What follows is a listing; give it again exactly, in its entirety.

Information provided —

+ + + + + + +

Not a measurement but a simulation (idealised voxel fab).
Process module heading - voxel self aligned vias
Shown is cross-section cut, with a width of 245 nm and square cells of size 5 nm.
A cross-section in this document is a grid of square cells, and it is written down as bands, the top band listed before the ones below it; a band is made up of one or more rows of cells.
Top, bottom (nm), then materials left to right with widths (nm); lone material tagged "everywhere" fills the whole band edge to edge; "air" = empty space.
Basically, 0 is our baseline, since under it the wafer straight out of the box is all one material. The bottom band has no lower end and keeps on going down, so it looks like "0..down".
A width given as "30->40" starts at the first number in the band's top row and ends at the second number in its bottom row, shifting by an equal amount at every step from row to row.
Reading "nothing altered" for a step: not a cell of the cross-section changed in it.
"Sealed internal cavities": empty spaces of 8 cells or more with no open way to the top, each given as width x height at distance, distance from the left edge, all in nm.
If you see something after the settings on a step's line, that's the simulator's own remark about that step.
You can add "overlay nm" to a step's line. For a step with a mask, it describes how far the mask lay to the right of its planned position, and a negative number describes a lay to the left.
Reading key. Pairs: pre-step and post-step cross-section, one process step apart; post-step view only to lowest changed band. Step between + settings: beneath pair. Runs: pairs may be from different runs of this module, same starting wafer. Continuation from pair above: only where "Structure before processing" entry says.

+ + + + + + +

Exercise response —
Not a measurement but a simulation (idealised voxel fab).
Process module heading - voxel self aligned vias
Shown is cross-section cut, with a width of 245 nm and square cells of size 5 nm.
A cross-section in this document is a grid of square cells, and it is written down as bands, the top band listed before the ones below it; a band is made up of one or more rows of cells.
Top, bottom (nm), then materials left to right with widths (nm); lone material tagged "everywhere" fills the whole band edge to edge; "air" = empty space.
Basically, 0 is our baseline, since under it the wafer straight out of the box is all one material. The bottom band has no lower end and keeps on going down, so it looks like "0..down".
A width given as "30->40" starts at the first number in the band's top row and ends at the second number in its bottom row, shifting by an equal amount at every step from row to row.
Reading "nothing altered" for a step: not a cell of the cross-section changed in it.
"Sealed internal cavities": empty spaces of 8 cells or more with no open way to the top, each given as width x height at distance, distance from the left edge, all in nm.
If you see something after the settings on a step's line, that's the simulator's own remark about that step.
You can add "overlay nm" to a step's line. For a step with a mask, it describes how far the mask lay to the right of its planned position, and a negative number describes a lay to the left.
Reading key. Pairs: pre-step and post-step cross-section, one process step apart; post-step view only to lowest changed band. Step between + settings: beneath pair. Runs: pairs may be from different runs of this module, same starting wafer. Continuation from pair above: only where "Structure before processing" entry says.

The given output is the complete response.